REQUIREMENT - Return, word for word, the lines of the listing below from the one with "R1: mean film" through the one with "Setting limits, low", and no other lines.

DATA SUPPLIED -
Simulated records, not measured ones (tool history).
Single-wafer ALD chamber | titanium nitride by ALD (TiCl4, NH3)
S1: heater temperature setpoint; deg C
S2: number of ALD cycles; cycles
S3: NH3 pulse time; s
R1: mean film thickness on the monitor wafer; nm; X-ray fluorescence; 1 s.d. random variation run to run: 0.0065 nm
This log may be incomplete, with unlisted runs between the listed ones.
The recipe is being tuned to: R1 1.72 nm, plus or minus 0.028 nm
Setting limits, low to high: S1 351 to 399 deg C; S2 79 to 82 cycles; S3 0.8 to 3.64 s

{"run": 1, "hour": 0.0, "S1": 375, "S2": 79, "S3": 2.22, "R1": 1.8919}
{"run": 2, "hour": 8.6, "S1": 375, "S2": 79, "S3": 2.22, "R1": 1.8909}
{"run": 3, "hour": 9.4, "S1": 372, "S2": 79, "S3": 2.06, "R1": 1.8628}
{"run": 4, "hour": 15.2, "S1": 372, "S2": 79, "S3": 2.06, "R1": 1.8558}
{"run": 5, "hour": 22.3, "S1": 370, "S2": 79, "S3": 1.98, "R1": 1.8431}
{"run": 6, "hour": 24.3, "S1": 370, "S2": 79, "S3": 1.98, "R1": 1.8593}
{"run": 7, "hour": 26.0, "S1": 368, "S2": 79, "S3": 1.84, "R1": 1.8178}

ANSWER AREA -
R1: mean film thickness on the monitor wafer; nm; X-ray fluorescence; 1 s.d. random variation run to run: 0.0065 nm
This log may be incomplete, with unlisted runs between the listed ones.
The recipe is being tuned to: R1 1.72 nm, plus or minus 0.028 nm
Setting limits, low to high: S1 351 to 399 deg C; S2 79 to 82 cycles; S3 0.8 to 3.64 s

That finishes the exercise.